--- RECORDS SHOWN Enclosed Below ---

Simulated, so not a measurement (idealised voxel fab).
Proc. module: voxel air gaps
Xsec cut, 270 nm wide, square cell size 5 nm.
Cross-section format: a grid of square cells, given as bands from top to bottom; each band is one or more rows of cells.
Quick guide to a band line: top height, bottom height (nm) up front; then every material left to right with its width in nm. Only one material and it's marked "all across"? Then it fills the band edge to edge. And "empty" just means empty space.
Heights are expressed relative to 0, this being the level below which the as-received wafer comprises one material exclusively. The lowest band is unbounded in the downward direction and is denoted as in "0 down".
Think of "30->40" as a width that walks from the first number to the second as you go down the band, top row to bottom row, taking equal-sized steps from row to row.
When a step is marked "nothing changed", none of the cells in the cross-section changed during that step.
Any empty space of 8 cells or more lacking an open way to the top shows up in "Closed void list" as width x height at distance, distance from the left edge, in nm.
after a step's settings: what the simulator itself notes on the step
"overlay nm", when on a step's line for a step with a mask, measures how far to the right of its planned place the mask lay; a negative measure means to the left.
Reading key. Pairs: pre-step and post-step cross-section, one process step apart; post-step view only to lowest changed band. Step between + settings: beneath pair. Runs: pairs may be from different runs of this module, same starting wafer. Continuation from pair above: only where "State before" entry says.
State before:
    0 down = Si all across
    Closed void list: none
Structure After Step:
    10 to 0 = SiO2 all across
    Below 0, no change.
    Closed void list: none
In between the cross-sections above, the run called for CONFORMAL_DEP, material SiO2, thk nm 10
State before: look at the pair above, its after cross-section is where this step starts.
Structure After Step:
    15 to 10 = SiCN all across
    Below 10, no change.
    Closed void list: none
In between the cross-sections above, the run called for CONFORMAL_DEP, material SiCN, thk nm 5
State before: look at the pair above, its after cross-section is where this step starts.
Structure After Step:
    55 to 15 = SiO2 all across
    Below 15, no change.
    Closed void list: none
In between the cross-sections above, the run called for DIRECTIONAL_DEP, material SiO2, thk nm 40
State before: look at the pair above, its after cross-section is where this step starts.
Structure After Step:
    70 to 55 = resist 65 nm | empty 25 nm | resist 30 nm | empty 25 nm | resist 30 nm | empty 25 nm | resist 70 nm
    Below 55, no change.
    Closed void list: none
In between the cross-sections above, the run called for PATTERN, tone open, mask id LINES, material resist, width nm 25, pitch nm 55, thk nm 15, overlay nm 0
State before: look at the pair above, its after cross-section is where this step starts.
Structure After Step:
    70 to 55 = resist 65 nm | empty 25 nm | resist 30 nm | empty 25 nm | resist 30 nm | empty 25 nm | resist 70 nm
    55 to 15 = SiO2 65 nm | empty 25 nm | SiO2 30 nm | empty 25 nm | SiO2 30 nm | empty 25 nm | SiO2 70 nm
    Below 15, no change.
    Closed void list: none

--- End of Enclosed RECORDS SHOWN ---

Starting with the line above that holds "Below 0, no change." and stopping with the line that holds "Below 10, no change.", reproduce each line exactly, omitting all other lines.

    Below 0, no change.
    Closed void list: none
In between the cross-sections above, the run called for CONFORMAL_DEP, material SiO2, thk nm 10
State before: look at the pair above, its after cross-section is where this step starts.
Structure After Step:
    15 to 10 = SiCN all across
    Below 10, no change.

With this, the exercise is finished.